- [Exercise]
Quote exactly the lines from the start of the entries to the one with "# sizes taken from the image", both ends included.

START Extracted data

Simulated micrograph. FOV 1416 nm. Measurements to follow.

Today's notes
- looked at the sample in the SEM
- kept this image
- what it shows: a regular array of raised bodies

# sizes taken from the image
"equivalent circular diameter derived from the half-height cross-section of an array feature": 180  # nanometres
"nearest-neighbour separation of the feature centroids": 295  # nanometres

END Extracted data

- [Expected answer]
Simulated micrograph. FOV 1416 nm. Measurements to follow.

Today's notes
- looked at the sample in the SEM
- kept this image
- what it shows: a regular array of raised bodies

# sizes taken from the image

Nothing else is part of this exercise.